■ DATA EXCERPTS ■
*** Begin section ***

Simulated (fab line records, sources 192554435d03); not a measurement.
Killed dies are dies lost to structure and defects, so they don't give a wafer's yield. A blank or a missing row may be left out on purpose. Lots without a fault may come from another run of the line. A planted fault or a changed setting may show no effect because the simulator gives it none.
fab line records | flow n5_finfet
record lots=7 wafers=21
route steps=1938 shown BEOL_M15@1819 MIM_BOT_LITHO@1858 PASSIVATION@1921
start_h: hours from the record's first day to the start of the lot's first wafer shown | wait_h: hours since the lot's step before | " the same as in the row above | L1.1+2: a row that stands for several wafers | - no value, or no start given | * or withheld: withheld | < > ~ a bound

*** End section ***

■ WORK TASK ■
Using the records above, set down exactly the lines from the one with "record lots=7 wafers=21" through the one with "route steps=1938 shown", inclusive, and nothing more.

■ EXERCISE SOLUTION ■
record lots=7 wafers=21
route steps=1938 shown BEOL_M15@1819 MIM_BOT_LITHO@1858 PASSIVATION@1921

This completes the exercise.